————————

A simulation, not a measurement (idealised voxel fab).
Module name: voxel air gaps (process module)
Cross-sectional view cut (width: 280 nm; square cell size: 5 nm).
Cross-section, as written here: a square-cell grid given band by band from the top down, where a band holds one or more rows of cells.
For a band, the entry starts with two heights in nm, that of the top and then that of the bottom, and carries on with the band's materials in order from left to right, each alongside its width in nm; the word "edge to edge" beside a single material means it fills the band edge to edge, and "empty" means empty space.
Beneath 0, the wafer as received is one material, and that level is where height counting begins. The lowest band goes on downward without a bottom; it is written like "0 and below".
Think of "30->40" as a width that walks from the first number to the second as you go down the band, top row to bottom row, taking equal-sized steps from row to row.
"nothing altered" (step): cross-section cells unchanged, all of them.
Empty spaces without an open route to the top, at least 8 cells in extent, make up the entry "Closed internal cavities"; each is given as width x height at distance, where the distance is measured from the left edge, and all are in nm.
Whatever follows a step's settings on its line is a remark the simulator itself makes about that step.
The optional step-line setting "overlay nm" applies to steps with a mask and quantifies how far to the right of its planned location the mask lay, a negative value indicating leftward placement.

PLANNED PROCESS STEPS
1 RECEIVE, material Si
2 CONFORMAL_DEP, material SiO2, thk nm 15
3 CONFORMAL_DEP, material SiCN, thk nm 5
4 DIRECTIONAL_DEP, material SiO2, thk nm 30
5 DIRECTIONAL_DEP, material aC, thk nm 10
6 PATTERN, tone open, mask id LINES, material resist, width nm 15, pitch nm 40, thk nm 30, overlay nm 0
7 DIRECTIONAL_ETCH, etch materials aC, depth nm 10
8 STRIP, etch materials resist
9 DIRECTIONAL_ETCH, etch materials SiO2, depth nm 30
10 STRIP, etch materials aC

————————

**Task item**
Would you please copy out every line of the data exactly?

**Solution**
A simulation, not a measurement (idealised voxel fab).
Module name: voxel air gaps (process module)
Cross-sectional view cut (width: 280 nm; square cell size: 5 nm).
Cross-section, as written here: a square-cell grid given band by band from the top down, where a band holds one or more rows of cells.
For a band, the entry starts with two heights in nm, that of the top and then that of the bottom, and carries on with the band's materials in order from left to right, each alongside its width in nm; the word "edge to edge" beside a single material means it fills the band edge to edge, and "empty" means empty space.
Beneath 0, the wafer as received is one material, and that level is where height counting begins. The lowest band goes on downward without a bottom; it is written like "0 and below".
Think of "30->40" as a width that walks from the first number to the second as you go down the band, top row to bottom row, taking equal-sized steps from row to row.
"nothing altered" (step): cross-section cells unchanged, all of them.
Empty spaces without an open route to the top, at least 8 cells in extent, make up the entry "Closed internal cavities"; each is given as width x height at distance, where the distance is measured from the left edge, and all are in nm.
Whatever follows a step's settings on its line is a remark the simulator itself makes about that step.
The optional step-line setting "overlay nm" applies to steps with a mask and quantifies how far to the right of its planned location the mask lay, a negative value indicating leftward placement.

PLANNED PROCESS STEPS
1 RECEIVE, material Si
2 CONFORMAL_DEP, material SiO2, thk nm 15
3 CONFORMAL_DEP, material SiCN, thk nm 5
4 DIRECTIONAL_DEP, material SiO2, thk nm 30
5 DIRECTIONAL_DEP, material aC, thk nm 10
6 PATTERN, tone open, mask id LINES, material resist, width nm 15, pitch nm 40, thk nm 30, overlay nm 0
7 DIRECTIONAL_ETCH, etch materials aC, depth nm 10
8 STRIP, etch materials resist
9 DIRECTIONAL_ETCH, etch materials SiO2, depth nm 30
10 STRIP, etch materials aC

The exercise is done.